# # #

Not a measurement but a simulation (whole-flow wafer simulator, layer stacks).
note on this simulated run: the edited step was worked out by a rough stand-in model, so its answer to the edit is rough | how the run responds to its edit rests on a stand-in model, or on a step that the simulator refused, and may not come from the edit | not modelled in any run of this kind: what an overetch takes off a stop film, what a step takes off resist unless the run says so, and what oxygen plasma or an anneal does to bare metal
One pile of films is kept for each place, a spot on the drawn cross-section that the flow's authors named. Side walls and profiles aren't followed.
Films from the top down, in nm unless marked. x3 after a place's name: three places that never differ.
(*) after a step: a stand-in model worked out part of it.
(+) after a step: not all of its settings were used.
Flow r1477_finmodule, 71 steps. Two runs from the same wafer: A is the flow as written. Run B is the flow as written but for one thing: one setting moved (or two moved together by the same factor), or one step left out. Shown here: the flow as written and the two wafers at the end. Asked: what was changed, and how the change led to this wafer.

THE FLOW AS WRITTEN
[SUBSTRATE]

# # #

* **Assigned task**
Taking the entries above, write out exactly the lines starting with the line containing "Films from the" and going on through the line containing "(+) after a", both included, and nothing else.

* **Exercise response**
Films from the top down, in nm unless marked. x3 after a place's name: three places that never differ.
(*) after a step: a stand-in model worked out part of it.
(+) after a step: not all of its settings were used.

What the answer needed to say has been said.